Work instruction. Everything from the top of the data below through the line with "sound on cmp-04" should be duplicated exactly, and nothing past it.

Exercise data.
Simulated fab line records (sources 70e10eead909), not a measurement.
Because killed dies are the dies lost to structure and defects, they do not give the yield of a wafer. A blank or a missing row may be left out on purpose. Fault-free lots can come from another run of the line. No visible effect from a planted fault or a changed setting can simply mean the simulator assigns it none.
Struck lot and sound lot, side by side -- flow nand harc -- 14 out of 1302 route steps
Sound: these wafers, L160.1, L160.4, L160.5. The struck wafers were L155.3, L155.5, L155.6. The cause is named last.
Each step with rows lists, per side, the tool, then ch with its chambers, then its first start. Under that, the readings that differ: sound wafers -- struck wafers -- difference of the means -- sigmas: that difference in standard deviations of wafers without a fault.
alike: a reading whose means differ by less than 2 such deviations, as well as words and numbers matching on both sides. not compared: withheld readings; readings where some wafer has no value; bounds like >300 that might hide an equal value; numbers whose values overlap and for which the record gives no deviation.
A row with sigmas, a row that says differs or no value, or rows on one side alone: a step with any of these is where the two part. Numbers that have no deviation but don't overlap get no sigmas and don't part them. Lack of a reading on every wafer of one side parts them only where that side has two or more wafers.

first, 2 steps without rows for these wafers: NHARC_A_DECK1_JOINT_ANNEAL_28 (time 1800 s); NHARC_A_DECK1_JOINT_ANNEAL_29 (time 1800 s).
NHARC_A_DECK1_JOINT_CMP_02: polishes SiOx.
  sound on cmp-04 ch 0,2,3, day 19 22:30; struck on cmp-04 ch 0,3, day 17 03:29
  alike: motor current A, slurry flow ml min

Written answer.
Simulated fab line records (sources 70e10eead909), not a measurement.
Because killed dies are the dies lost to structure and defects, they do not give the yield of a wafer. A blank or a missing row may be left out on purpose. Fault-free lots can come from another run of the line. No visible effect from a planted fault or a changed setting can simply mean the simulator assigns it none.
Struck lot and sound lot, side by side -- flow nand harc -- 14 out of 1302 route steps
Sound: these wafers, L160.1, L160.4, L160.5. The struck wafers were L155.3, L155.5, L155.6. The cause is named last.
Each step with rows lists, per side, the tool, then ch with its chambers, then its first start. Under that, the readings that differ: sound wafers -- struck wafers -- difference of the means -- sigmas: that difference in standard deviations of wafers without a fault.
alike: a reading whose means differ by less than 2 such deviations, as well as words and numbers matching on both sides. not compared: withheld readings; readings where some wafer has no value; bounds like >300 that might hide an equal value; numbers whose values overlap and for which the record gives no deviation.
A row with sigmas, a row that says differs or no value, or rows on one side alone: a step with any of these is where the two part. Numbers that have no deviation but don't overlap get no sigmas and don't part them. Lack of a reading on every wafer of one side parts them only where that side has two or more wafers.

first, 2 steps without rows for these wafers: NHARC_A_DECK1_JOINT_ANNEAL_28 (time 1800 s); NHARC_A_DECK1_JOINT_ANNEAL_29 (time 1800 s).
NHARC_A_DECK1_JOINT_CMP_02: polishes SiOx.
  sound on cmp-04 ch 0,2,3, day 19 22:30; struck on cmp-04 ch 0,3, day 17 03:29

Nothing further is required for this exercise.